> Action item: Repeat exactly the lines from the start of the entries below through the line containing "THE READING". Omit the rest.

══════════════════════════════

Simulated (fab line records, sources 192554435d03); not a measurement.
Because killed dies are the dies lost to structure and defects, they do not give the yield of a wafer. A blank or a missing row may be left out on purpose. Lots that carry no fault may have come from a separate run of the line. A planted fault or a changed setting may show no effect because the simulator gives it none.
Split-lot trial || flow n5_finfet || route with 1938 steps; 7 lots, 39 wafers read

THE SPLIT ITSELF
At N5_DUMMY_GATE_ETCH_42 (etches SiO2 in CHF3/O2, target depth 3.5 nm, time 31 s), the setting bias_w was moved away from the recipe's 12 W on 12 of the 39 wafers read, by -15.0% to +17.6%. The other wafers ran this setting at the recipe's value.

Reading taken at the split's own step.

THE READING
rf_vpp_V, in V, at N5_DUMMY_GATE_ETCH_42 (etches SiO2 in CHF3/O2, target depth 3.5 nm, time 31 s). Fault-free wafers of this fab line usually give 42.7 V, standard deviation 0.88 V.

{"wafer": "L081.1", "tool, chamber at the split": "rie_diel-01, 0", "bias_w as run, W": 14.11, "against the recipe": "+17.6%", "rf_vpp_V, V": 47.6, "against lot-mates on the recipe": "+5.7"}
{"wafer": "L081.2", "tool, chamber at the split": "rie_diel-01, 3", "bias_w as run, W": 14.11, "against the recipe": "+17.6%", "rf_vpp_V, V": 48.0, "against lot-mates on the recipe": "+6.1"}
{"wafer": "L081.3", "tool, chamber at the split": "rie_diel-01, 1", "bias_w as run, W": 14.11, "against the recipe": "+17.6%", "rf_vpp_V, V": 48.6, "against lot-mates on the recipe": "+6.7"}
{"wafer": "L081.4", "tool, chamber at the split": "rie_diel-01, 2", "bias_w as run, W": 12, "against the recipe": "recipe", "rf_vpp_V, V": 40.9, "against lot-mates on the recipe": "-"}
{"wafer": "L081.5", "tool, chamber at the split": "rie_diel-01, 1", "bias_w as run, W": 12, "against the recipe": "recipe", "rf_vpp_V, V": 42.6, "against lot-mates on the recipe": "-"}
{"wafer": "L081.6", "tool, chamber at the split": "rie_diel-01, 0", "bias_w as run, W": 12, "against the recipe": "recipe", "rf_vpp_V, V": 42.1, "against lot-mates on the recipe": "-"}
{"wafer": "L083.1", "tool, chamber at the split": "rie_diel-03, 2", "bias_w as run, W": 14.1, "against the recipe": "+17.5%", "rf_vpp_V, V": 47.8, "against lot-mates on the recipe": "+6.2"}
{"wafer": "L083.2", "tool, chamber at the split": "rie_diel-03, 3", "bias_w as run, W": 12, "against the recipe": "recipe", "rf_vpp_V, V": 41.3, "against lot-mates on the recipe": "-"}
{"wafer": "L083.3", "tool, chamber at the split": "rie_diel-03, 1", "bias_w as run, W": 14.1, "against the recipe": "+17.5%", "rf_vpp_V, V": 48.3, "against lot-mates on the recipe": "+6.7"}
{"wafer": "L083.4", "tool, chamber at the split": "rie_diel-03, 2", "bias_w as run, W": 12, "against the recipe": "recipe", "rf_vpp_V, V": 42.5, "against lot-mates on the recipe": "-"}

══════════════════════════════

> Response area:
Simulated (fab line records, sources 192554435d03); not a measurement.
Because killed dies are the dies lost to structure and defects, they do not give the yield of a wafer. A blank or a missing row may be left out on purpose. Lots that carry no fault may have come from a separate run of the line. A planted fault or a changed setting may show no effect because the simulator gives it none.
Split-lot trial || flow n5_finfet || route with 1938 steps; 7 lots, 39 wafers read

THE SPLIT ITSELF
At N5_DUMMY_GATE_ETCH_42 (etches SiO2 in CHF3/O2, target depth 3.5 nm, time 31 s), the setting bias_w was moved away from the recipe's 12 W on 12 of the 39 wafers read, by -15.0% to +17.6%. The other wafers ran this setting at the recipe's value.

Reading taken at the split's own step.

THE READING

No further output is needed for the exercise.